» DATA EXTRACTS:
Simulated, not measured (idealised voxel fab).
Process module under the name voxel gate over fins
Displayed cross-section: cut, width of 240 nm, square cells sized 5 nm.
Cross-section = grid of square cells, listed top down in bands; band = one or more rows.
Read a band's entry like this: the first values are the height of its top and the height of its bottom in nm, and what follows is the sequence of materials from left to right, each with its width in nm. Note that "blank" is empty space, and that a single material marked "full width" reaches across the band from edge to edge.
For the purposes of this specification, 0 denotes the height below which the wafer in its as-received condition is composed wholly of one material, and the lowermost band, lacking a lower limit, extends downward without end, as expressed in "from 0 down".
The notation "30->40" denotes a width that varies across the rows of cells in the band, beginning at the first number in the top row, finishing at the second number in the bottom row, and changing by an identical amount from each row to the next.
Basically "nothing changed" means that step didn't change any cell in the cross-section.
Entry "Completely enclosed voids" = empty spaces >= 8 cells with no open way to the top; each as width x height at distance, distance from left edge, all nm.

» ASSIGNMENT: Once you have read the records above, set every one of them down again exactly.

» YOUR RESPONSE:
Simulated, not measured (idealised voxel fab).
Process module under the name voxel gate over fins
Displayed cross-section: cut, width of 240 nm, square cells sized 5 nm.
Cross-section = grid of square cells, listed top down in bands; band = one or more rows.
Read a band's entry like this: the first values are the height of its top and the height of its bottom in nm, and what follows is the sequence of materials from left to right, each with its width in nm. Note that "blank" is empty space, and that a single material marked "full width" reaches across the band from edge to edge.
For the purposes of this specification, 0 denotes the height below which the wafer in its as-received condition is composed wholly of one material, and the lowermost band, lacking a lower limit, extends downward without end, as expressed in "from 0 down".
The notation "30->40" denotes a width that varies across the rows of cells in the band, beginning at the first number in the top row, finishing at the second number in the bottom row, and changing by an identical amount from each row to the next.
Basically "nothing changed" means that step didn't change any cell in the cross-section.
Entry "Completely enclosed voids" = empty spaces >= 8 cells with no open way to the top; each as width x height at distance, distance from left edge, all nm.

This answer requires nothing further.